> [WORK TASK] From the listing below, set down exactly the lines between the one holding "note on all" and the one holding "n_well : TiN", inclusive. No other line is wanted.

:: PROVIDED DATA ::

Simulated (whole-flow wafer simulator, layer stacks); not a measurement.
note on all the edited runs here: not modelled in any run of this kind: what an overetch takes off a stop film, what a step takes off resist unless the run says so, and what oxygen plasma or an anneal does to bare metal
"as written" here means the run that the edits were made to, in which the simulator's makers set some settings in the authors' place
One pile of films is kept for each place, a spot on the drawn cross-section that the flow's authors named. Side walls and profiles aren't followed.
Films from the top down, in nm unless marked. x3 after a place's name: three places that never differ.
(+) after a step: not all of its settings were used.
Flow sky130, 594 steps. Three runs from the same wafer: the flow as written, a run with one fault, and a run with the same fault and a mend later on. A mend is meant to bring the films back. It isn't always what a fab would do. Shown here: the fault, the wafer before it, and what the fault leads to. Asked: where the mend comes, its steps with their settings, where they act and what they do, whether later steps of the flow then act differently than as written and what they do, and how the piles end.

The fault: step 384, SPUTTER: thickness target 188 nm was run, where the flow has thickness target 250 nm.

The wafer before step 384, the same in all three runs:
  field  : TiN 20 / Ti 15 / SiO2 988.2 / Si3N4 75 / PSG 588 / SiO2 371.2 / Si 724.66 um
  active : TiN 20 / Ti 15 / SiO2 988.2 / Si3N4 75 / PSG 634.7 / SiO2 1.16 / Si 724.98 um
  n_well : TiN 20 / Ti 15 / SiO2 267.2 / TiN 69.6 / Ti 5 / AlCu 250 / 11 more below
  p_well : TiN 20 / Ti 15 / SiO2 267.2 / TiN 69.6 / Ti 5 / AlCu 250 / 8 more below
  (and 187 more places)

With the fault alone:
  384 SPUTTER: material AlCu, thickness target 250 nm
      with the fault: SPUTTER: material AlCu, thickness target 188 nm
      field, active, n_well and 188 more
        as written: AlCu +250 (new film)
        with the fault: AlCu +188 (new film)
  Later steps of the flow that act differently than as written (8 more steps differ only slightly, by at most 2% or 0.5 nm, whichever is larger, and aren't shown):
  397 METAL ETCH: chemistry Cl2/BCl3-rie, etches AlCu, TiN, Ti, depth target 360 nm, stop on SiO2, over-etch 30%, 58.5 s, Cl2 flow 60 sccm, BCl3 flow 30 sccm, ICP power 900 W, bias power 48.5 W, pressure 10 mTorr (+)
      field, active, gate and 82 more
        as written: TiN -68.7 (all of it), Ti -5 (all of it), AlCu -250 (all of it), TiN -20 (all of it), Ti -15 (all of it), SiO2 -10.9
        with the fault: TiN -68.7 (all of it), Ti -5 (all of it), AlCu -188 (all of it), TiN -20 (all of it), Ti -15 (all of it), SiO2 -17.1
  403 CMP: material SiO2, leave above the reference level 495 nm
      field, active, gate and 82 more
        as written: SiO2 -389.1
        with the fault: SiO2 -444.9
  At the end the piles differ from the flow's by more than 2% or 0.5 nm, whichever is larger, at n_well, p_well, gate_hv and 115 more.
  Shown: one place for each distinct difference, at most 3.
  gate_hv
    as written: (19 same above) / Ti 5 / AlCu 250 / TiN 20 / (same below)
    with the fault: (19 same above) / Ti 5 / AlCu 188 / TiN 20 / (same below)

:::

> [SOLUTION]
note on all the edited runs here: not modelled in any run of this kind: what an overetch takes off a stop film, what a step takes off resist unless the run says so, and what oxygen plasma or an anneal does to bare metal
"as written" here means the run that the edits were made to, in which the simulator's makers set some settings in the authors' place
One pile of films is kept for each place, a spot on the drawn cross-section that the flow's authors named. Side walls and profiles aren't followed.
Films from the top down, in nm unless marked. x3 after a place's name: three places that never differ.
(+) after a step: not all of its settings were used.
Flow sky130, 594 steps. Three runs from the same wafer: the flow as written, a run with one fault, and a run with the same fault and a mend later on. A mend is meant to bring the films back. It isn't always what a fab would do. Shown here: the fault, the wafer before it, and what the fault leads to. Asked: where the mend comes, its steps with their settings, where they act and what they do, whether later steps of the flow then act differently than as written and what they do, and how the piles end.

The fault: step 384, SPUTTER: thickness target 188 nm was run, where the flow has thickness target 250 nm.

The wafer before step 384, the same in all three runs:
  field  : TiN 20 / Ti 15 / SiO2 988.2 / Si3N4 75 / PSG 588 / SiO2 371.2 / Si 724.66 um
  active : TiN 20 / Ti 15 / SiO2 988.2 / Si3N4 75 / PSG 634.7 / SiO2 1.16 / Si 724.98 um
  n_well : TiN 20 / Ti 15 / SiO2 267.2 / TiN 69.6 / Ti 5 / AlCu 250 / 11 more below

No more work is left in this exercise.